→ REQUIRED ACTION
Could you write out all of the data again, word for word?

╭──

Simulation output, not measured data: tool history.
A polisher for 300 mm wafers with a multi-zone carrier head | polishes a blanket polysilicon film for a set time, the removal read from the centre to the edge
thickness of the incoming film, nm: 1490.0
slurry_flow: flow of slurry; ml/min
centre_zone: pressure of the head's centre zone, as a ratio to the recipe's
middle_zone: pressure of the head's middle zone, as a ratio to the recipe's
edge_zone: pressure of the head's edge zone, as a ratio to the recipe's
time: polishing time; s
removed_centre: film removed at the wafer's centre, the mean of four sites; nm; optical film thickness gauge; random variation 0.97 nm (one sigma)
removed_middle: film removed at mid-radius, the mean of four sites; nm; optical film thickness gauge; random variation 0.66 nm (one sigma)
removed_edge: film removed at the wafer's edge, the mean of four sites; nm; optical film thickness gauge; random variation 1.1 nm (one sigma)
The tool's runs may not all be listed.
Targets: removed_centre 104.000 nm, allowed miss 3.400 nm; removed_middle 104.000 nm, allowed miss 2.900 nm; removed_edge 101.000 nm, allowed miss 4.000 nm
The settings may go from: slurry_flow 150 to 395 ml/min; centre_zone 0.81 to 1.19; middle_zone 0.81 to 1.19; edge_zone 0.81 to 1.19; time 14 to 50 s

╰──

→ PROBLEM SOLUTION
Simulation output, not measured data: tool history.
A polisher for 300 mm wafers with a multi-zone carrier head | polishes a blanket polysilicon film for a set time, the removal read from the centre to the edge
thickness of the incoming film, nm: 1490.0
slurry_flow: flow of slurry; ml/min
centre_zone: pressure of the head's centre zone, as a ratio to the recipe's
middle_zone: pressure of the head's middle zone, as a ratio to the recipe's
edge_zone: pressure of the head's edge zone, as a ratio to the recipe's
time: polishing time; s
removed_centre: film removed at the wafer's centre, the mean of four sites; nm; optical film thickness gauge; random variation 0.97 nm (one sigma)
removed_middle: film removed at mid-radius, the mean of four sites; nm; optical film thickness gauge; random variation 0.66 nm (one sigma)
removed_edge: film removed at the wafer's edge, the mean of four sites; nm; optical film thickness gauge; random variation 1.1 nm (one sigma)
The tool's runs may not all be listed.
Targets: removed_centre 104.000 nm, allowed miss 3.400 nm; removed_middle 104.000 nm, allowed miss 2.900 nm; removed_edge 101.000 nm, allowed miss 4.000 nm
The settings may go from: slurry_flow 150 to 395 ml/min; centre_zone 0.81 to 1.19; middle_zone 0.81 to 1.19; edge_zone 0.81 to 1.19; time 14 to 50 s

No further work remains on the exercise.